>>>>

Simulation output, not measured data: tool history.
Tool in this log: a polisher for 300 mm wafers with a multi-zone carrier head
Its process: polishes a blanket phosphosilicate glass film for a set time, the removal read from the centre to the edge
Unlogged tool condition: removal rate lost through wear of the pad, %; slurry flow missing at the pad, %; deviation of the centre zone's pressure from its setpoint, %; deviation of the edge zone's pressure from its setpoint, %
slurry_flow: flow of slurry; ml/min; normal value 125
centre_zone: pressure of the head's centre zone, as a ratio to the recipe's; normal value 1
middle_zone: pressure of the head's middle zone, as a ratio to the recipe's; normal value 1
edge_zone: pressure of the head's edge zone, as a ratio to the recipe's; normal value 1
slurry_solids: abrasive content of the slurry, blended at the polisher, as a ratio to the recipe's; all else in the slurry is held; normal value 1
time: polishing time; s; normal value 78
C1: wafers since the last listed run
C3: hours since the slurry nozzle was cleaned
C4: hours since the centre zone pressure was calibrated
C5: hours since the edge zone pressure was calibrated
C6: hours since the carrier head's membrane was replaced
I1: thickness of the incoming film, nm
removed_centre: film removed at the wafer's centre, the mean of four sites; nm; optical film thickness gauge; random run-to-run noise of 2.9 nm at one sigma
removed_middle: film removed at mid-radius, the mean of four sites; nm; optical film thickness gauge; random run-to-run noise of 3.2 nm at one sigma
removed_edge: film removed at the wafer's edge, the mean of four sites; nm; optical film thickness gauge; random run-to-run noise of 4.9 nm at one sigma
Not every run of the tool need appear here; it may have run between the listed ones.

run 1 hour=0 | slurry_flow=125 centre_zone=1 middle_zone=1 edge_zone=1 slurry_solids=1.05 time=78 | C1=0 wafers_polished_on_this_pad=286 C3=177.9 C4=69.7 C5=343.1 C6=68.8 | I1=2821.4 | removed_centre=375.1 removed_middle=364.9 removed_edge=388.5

<<<<

REQUIREMENT —
Repeat exactly, please, each line from the beginning of the data through the line with "slurry_solids: abrasive content" in it, and only those lines.

ANSWER AREA —
Simulation output, not measured data: tool history.
Tool in this log: a polisher for 300 mm wafers with a multi-zone carrier head
Its process: polishes a blanket phosphosilicate glass film for a set time, the removal read from the centre to the edge
Unlogged tool condition: removal rate lost through wear of the pad, %; slurry flow missing at the pad, %; deviation of the centre zone's pressure from its setpoint, %; deviation of the edge zone's pressure from its setpoint, %
slurry_flow: flow of slurry; ml/min; normal value 125
centre_zone: pressure of the head's centre zone, as a ratio to the recipe's; normal value 1
middle_zone: pressure of the head's middle zone, as a ratio to the recipe's; normal value 1
edge_zone: pressure of the head's edge zone, as a ratio to the recipe's; normal value 1
slurry_solids: abrasive content of the slurry, blended at the polisher, as a ratio to the recipe's; all else in the slurry is held; normal value 1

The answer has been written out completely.